┌─ Data under study

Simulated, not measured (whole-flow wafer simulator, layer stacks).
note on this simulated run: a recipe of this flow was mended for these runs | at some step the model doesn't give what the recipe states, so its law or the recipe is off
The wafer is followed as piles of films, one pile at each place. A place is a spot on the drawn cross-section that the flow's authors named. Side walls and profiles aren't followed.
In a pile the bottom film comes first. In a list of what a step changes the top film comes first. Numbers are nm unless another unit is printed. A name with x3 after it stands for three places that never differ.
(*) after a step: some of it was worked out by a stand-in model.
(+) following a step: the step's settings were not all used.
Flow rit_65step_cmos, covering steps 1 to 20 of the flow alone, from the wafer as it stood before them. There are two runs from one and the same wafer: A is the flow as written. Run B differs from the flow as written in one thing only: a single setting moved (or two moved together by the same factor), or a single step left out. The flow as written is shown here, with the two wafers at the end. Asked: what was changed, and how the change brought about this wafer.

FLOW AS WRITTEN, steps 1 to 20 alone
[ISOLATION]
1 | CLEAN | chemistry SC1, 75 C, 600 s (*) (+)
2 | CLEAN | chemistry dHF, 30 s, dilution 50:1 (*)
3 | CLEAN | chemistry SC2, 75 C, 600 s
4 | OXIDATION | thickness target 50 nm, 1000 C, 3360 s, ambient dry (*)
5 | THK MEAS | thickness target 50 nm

└─

Brief
What you return must match the records exactly, down to the last line.

Worked solution
Simulated, not measured (whole-flow wafer simulator, layer stacks).
note on this simulated run: a recipe of this flow was mended for these runs | at some step the model doesn't give what the recipe states, so its law or the recipe is off
The wafer is followed as piles of films, one pile at each place. A place is a spot on the drawn cross-section that the flow's authors named. Side walls and profiles aren't followed.
In a pile the bottom film comes first. In a list of what a step changes the top film comes first. Numbers are nm unless another unit is printed. A name with x3 after it stands for three places that never differ.
(*) after a step: some of it was worked out by a stand-in model.
(+) following a step: the step's settings were not all used.
Flow rit_65step_cmos, covering steps 1 to 20 of the flow alone, from the wafer as it stood before them. There are two runs from one and the same wafer: A is the flow as written. Run B differs from the flow as written in one thing only: a single setting moved (or two moved together by the same factor), or a single step left out. The flow as written is shown here, with the two wafers at the end. Asked: what was changed, and how the change brought about this wafer.

FLOW AS WRITTEN, steps 1 to 20 alone
[ISOLATION]
1 | CLEAN | chemistry SC1, 75 C, 600 s (*) (+)
2 | CLEAN | chemistry dHF, 30 s, dilution 50:1 (*)
3 | CLEAN | chemistry SC2, 75 C, 600 s
4 | OXIDATION | thickness target 50 nm, 1000 C, 3360 s, ambient dry (*)
5 | THK MEAS | thickness target 50 nm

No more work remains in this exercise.